# Supplied data
——————————

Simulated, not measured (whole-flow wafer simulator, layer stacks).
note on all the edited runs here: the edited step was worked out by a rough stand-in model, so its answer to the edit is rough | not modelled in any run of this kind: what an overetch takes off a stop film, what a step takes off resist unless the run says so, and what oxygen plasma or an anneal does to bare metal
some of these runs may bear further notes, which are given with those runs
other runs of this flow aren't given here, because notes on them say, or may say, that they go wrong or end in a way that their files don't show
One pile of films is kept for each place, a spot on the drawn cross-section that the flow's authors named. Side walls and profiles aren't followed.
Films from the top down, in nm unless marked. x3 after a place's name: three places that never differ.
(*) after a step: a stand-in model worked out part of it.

——————————

# Work request
Restate the entries above word for word.

# Result
Simulated, not measured (whole-flow wafer simulator, layer stacks).
note on all the edited runs here: the edited step was worked out by a rough stand-in model, so its answer to the edit is rough | not modelled in any run of this kind: what an overetch takes off a stop film, what a step takes off resist unless the run says so, and what oxygen plasma or an anneal does to bare metal
some of these runs may bear further notes, which are given with those runs
other runs of this flow aren't given here, because notes on them say, or may say, that they go wrong or end in a way that their files don't show
One pile of films is kept for each place, a spot on the drawn cross-section that the flow's authors named. Side walls and profiles aren't followed.
Films from the top down, in nm unless marked. x3 after a place's name: three places that never differ.
(*) after a step: a stand-in model worked out part of it.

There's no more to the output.